**Work instruction**
Transcribe the material from its first line onward, ending with the line that contains "It is cross-section" and adding nothing beyond it.

**Record excerpts**
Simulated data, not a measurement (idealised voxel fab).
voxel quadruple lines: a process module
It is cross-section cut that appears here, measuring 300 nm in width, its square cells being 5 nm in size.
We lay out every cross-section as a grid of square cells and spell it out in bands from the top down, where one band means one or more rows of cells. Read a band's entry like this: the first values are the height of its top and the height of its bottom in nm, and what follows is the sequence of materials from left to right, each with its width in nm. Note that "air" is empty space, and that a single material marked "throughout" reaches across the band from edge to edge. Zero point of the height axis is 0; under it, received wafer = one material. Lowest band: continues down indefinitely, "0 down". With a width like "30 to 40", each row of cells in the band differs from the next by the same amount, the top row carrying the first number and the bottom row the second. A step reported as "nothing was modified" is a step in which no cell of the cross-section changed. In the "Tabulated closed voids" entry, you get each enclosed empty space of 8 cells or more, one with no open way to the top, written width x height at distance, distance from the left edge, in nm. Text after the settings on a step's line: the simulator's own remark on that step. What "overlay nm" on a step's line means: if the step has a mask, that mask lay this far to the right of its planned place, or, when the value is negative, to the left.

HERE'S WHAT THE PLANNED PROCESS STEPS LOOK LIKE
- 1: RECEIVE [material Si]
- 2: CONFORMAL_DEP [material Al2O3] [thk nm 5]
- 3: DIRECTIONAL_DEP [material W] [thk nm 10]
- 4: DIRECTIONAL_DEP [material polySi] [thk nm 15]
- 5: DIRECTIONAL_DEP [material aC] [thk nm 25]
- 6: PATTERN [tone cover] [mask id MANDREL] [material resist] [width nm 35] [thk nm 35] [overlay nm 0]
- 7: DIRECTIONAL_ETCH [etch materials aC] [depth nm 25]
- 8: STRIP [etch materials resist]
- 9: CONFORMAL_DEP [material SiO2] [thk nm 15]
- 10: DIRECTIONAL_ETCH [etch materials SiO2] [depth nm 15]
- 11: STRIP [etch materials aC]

**Answer area**
Simulated data, not a measurement (idealised voxel fab).
voxel quadruple lines: a process module
It is cross-section cut that appears here, measuring 300 nm in width, its square cells being 5 nm in size.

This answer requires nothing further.